══════════
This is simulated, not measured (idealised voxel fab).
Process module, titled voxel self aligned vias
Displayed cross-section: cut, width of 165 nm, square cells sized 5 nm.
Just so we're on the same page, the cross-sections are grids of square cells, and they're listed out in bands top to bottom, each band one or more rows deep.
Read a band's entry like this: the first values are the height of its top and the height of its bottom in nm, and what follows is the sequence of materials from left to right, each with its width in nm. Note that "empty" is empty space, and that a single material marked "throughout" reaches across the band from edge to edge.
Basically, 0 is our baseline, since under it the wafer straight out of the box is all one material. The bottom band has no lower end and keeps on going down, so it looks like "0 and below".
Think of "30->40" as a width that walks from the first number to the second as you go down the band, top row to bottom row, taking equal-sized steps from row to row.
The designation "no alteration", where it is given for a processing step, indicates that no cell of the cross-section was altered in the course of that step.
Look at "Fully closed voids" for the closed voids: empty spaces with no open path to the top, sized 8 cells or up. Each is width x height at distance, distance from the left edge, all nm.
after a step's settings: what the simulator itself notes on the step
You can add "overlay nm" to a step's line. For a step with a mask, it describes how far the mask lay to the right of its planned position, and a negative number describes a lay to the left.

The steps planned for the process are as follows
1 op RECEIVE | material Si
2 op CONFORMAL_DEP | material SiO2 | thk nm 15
══════════

Set down all of the data above, word for word.

This is simulated, not measured (idealised voxel fab).
Process module, titled voxel self aligned vias
Displayed cross-section: cut, width of 165 nm, square cells sized 5 nm.
Just so we're on the same page, the cross-sections are grids of square cells, and they're listed out in bands top to bottom, each band one or more rows deep.
Read a band's entry like this: the first values are the height of its top and the height of its bottom in nm, and what follows is the sequence of materials from left to right, each with its width in nm. Note that "empty" is empty space, and that a single material marked "throughout" reaches across the band from edge to edge.
Basically, 0 is our baseline, since under it the wafer straight out of the box is all one material. The bottom band has no lower end and keeps on going down, so it looks like "0 and below".
Think of "30->40" as a width that walks from the first number to the second as you go down the band, top row to bottom row, taking equal-sized steps from row to row.
The designation "no alteration", where it is given for a processing step, indicates that no cell of the cross-section was altered in the course of that step.
Look at "Fully closed voids" for the closed voids: empty spaces with no open path to the top, sized 8 cells or up. Each is width x height at distance, distance from the left edge, all nm.
after a step's settings: what the simulator itself notes on the step
You can add "overlay nm" to a step's line. For a step with a mask, it describes how far the mask lay to the right of its planned position, and a negative number describes a lay to the left.

The steps planned for the process are as follows
1 op RECEIVE | material Si
2 op CONFORMAL_DEP | material SiO2 | thk nm 15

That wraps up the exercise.